> **Work instruction**
Whatever the listing holds, output it without alteration.

————

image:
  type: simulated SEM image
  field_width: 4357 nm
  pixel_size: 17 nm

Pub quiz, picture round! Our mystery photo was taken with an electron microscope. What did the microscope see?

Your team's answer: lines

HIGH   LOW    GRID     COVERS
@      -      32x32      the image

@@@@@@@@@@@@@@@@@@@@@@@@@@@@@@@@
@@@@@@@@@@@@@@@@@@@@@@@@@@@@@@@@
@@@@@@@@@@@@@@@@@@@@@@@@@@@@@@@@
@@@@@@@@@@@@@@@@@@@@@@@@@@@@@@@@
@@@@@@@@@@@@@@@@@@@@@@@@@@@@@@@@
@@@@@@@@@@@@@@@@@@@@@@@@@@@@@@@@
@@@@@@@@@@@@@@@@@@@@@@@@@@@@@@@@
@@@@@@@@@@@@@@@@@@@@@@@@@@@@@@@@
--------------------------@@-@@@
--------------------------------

————

> **Reply**
image:
  type: simulated SEM image
  field_width: 4357 nm
  pixel_size: 17 nm

Pub quiz, picture round! Our mystery photo was taken with an electron microscope. What did the microscope see?

Your team's answer: lines

HIGH   LOW    GRID     COVERS
@      -      32x32      the image

@@@@@@@@@@@@@@@@@@@@@@@@@@@@@@@@
@@@@@@@@@@@@@@@@@@@@@@@@@@@@@@@@
@@@@@@@@@@@@@@@@@@@@@@@@@@@@@@@@
@@@@@@@@@@@@@@@@@@@@@@@@@@@@@@@@
@@@@@@@@@@@@@@@@@@@@@@@@@@@@@@@@
@@@@@@@@@@@@@@@@@@@@@@@@@@@@@@@@
@@@@@@@@@@@@@@@@@@@@@@@@@@@@@@@@
@@@@@@@@@@@@@@@@@@@@@@@@@@@@@@@@
--------------------------@@-@@@
--------------------------------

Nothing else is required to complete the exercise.